(Given information begins)
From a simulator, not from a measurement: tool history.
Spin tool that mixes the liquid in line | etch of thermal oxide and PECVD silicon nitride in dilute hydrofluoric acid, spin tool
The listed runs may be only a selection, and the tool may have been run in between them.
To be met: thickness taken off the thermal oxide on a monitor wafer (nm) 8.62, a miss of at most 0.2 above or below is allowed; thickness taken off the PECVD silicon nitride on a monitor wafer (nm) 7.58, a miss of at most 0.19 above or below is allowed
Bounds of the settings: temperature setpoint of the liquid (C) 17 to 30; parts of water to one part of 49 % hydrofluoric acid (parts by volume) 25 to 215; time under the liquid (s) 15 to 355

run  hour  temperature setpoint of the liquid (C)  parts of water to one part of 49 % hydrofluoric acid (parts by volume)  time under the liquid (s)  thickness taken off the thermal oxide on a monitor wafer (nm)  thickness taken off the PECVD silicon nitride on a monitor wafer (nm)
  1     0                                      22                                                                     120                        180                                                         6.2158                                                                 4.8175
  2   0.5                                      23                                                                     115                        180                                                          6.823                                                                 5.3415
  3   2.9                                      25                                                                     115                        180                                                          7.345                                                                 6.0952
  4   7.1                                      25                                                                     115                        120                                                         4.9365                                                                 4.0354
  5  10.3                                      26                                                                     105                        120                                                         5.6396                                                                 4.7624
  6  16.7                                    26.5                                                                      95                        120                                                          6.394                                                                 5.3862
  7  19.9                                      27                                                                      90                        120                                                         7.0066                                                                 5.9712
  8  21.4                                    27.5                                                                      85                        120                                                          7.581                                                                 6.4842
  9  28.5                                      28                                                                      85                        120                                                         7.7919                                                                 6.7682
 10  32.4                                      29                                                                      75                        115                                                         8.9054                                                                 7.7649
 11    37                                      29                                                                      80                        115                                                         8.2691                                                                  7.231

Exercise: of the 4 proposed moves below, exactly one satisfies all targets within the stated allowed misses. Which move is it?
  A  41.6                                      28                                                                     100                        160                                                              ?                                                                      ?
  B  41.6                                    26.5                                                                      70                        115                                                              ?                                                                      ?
(Given information ends)

Repeat each line of the data above, exactly as it appears, from the first through the line that contains "To be met: thickness".

▶ [Written response]
From a simulator, not from a measurement: tool history.
Spin tool that mixes the liquid in line | etch of thermal oxide and PECVD silicon nitride in dilute hydrofluoric acid, spin tool
The listed runs may be only a selection, and the tool may have been run in between them.
To be met: thickness taken off the thermal oxide on a monitor wafer (nm) 8.62, a miss of at most 0.2 above or below is allowed; thickness taken off the PECVD silicon nitride on a monitor wafer (nm) 7.58, a miss of at most 0.19 above or below is allowed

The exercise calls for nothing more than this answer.